■ Extracted information:
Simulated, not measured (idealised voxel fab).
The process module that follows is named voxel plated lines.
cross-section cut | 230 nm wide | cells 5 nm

■ Work instruction: Could you retype all of the records above exactly as they appear?

■ Exercise response:
Simulated, not measured (idealised voxel fab).
The process module that follows is named voxel plated lines.
cross-section cut | 230 nm wide | cells 5 nm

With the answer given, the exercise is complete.